[Raw data Boundary: Start]

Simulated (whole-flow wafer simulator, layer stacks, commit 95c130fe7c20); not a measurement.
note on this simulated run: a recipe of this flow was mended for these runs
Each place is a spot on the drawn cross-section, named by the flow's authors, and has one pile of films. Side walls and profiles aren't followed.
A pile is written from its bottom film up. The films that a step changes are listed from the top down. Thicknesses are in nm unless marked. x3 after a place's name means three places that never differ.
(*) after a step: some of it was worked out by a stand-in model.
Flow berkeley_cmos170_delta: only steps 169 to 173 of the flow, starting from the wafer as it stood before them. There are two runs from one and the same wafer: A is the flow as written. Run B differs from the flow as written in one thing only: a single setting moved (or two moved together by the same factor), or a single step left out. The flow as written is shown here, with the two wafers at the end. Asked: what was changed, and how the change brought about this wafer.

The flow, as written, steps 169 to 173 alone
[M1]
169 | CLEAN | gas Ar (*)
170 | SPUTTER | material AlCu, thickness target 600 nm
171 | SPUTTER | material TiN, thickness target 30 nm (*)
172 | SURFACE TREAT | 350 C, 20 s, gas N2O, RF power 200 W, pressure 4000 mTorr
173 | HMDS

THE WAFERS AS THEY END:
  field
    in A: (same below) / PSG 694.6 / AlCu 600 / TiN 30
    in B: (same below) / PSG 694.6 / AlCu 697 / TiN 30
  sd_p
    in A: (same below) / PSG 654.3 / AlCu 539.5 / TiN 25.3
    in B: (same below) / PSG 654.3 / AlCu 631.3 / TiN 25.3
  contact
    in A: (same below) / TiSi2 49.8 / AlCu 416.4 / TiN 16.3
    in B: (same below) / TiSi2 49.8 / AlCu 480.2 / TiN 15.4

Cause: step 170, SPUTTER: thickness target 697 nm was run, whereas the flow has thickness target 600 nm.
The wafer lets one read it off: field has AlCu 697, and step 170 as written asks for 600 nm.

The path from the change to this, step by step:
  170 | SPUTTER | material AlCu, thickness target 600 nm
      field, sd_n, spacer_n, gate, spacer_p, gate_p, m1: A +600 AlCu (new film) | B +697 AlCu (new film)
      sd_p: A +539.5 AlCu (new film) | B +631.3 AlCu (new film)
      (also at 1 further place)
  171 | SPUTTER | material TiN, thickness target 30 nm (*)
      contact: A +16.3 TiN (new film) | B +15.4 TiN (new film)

[Raw data Boundary: End]

Work request
In the listing above, find the line with "in A: (same below) / PSG 654.3" and the line with "Cause: step 170, SPUTTER: thickness", then reproduce both and every line between them exactly.

Written response
    in A: (same below) / PSG 654.3 / AlCu 539.5 / TiN 25.3
    in B: (same below) / PSG 654.3 / AlCu 631.3 / TiN 25.3
  contact
    in A: (same below) / TiSi2 49.8 / AlCu 416.4 / TiN 16.3
    in B: (same below) / TiSi2 49.8 / AlCu 480.2 / TiN 15.4

Cause: step 170, SPUTTER: thickness target 697 nm was run, whereas the flow has thickness target 600 nm.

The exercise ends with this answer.